> **Stored data**
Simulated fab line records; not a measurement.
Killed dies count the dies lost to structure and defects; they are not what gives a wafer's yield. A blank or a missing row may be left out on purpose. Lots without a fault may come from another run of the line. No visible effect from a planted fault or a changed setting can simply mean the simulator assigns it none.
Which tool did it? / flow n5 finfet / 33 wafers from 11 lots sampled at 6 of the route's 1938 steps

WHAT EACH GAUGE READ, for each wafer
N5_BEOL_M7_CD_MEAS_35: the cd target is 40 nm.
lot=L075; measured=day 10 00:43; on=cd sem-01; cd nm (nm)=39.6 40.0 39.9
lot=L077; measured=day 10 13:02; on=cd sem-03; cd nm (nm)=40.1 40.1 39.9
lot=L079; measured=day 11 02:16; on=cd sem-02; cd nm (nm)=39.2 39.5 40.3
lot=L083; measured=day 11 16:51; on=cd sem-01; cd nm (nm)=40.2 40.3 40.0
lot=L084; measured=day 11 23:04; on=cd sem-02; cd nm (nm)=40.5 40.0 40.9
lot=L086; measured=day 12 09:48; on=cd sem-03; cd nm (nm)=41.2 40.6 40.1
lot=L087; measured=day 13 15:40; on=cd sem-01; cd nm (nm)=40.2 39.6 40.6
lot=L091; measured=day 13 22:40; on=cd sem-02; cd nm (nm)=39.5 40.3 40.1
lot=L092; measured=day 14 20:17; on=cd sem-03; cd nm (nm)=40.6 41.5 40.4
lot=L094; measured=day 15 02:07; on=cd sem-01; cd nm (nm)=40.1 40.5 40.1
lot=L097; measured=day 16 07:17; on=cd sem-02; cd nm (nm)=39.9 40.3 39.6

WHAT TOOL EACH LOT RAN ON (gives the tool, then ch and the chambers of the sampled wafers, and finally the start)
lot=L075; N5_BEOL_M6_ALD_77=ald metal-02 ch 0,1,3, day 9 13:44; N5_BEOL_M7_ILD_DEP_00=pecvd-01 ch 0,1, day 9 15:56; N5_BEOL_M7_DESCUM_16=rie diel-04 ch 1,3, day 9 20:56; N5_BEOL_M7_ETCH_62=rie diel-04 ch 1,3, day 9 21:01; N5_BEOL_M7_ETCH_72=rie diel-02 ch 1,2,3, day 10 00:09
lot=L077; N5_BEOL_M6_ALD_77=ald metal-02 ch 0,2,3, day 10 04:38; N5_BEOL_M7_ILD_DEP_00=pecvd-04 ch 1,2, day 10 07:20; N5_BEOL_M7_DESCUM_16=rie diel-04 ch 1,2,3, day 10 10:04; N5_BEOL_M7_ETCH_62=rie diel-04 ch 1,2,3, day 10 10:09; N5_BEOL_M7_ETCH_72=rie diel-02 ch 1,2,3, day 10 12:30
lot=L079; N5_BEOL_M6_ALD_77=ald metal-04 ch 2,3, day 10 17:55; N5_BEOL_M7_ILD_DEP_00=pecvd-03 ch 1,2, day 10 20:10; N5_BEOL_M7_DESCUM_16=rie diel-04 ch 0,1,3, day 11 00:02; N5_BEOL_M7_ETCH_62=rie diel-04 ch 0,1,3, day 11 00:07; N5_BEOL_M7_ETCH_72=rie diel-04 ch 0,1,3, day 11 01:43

> **Requirement**
Include the first line of the listing, the line with "lot=L075; N5_BEOL_M6_ALD_77=ald metal-02", and every line between them, each repeated exactly, and output only those.

> **Answer area**
Simulated fab line records; not a measurement.
Killed dies count the dies lost to structure and defects; they are not what gives a wafer's yield. A blank or a missing row may be left out on purpose. Lots without a fault may come from another run of the line. No visible effect from a planted fault or a changed setting can simply mean the simulator assigns it none.
Which tool did it? / flow n5 finfet / 33 wafers from 11 lots sampled at 6 of the route's 1938 steps

WHAT EACH GAUGE READ, for each wafer
N5_BEOL_M7_CD_MEAS_35: the cd target is 40 nm.
lot=L075; measured=day 10 00:43; on=cd sem-01; cd nm (nm)=39.6 40.0 39.9
lot=L077; measured=day 10 13:02; on=cd sem-03; cd nm (nm)=40.1 40.1 39.9
lot=L079; measured=day 11 02:16; on=cd sem-02; cd nm (nm)=39.2 39.5 40.3
lot=L083; measured=day 11 16:51; on=cd sem-01; cd nm (nm)=40.2 40.3 40.0
lot=L084; measured=day 11 23:04; on=cd sem-02; cd nm (nm)=40.5 40.0 40.9
lot=L086; measured=day 12 09:48; on=cd sem-03; cd nm (nm)=41.2 40.6 40.1
lot=L087; measured=day 13 15:40; on=cd sem-01; cd nm (nm)=40.2 39.6 40.6
lot=L091; measured=day 13 22:40; on=cd sem-02; cd nm (nm)=39.5 40.3 40.1
lot=L092; measured=day 14 20:17; on=cd sem-03; cd nm (nm)=40.6 41.5 40.4
lot=L094; measured=day 15 02:07; on=cd sem-01; cd nm (nm)=40.1 40.5 40.1
lot=L097; measured=day 16 07:17; on=cd sem-02; cd nm (nm)=39.9 40.3 39.6

WHAT TOOL EACH LOT RAN ON (gives the tool, then ch and the chambers of the sampled wafers, and finally the start)
lot=L075; N5_BEOL_M6_ALD_77=ald metal-02 ch 0,1,3, day 9 13:44; N5_BEOL_M7_ILD_DEP_00=pecvd-01 ch 0,1, day 9 15:56; N5_BEOL_M7_DESCUM_16=rie diel-04 ch 1,3, day 9 20:56; N5_BEOL_M7_ETCH_62=rie diel-04 ch 1,3, day 9 21:01; N5_BEOL_M7_ETCH_72=rie diel-02 ch 1,2,3, day 10 00:09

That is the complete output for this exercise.